Available data -
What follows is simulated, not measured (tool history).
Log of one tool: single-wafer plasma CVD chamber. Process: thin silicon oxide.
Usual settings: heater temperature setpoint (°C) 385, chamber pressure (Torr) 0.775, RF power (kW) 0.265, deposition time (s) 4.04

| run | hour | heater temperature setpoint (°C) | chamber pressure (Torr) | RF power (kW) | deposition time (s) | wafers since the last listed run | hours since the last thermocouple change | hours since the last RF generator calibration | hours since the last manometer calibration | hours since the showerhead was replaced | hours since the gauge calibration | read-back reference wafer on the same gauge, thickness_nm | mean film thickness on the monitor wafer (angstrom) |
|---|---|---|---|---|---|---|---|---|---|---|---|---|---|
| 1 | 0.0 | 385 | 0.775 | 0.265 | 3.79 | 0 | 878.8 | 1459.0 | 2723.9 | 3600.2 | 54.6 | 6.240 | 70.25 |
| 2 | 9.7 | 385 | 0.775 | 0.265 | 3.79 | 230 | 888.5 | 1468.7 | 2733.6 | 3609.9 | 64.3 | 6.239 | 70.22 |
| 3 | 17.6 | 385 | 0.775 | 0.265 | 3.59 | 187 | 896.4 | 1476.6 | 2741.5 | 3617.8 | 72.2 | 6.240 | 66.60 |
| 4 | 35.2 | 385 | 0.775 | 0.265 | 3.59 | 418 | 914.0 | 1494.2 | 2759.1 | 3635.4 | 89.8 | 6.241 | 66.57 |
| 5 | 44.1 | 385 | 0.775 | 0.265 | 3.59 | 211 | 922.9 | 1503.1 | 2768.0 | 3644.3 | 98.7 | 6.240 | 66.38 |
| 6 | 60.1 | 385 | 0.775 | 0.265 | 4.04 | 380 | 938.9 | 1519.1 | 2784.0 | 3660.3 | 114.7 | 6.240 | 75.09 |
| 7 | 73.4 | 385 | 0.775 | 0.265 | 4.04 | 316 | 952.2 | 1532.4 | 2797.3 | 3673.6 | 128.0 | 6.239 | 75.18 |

Requirement -
What you return should be exactly the lines above, starting at the one with "6.239 | 70.22 |" and ending at the one with "6.241 | 66.57 |", and nothing else.

Reply -
| 2 | 9.7 | 385 | 0.775 | 0.265 | 3.79 | 230 | 888.5 | 1468.7 | 2733.6 | 3609.9 | 64.3 | 6.239 | 70.22 |
| 3 | 17.6 | 385 | 0.775 | 0.265 | 3.59 | 187 | 896.4 | 1476.6 | 2741.5 | 3617.8 | 72.2 | 6.240 | 66.60 |
| 4 | 35.2 | 385 | 0.775 | 0.265 | 3.59 | 418 | 914.0 | 1494.2 | 2759.1 | 3635.4 | 89.8 | 6.241 | 66.57 |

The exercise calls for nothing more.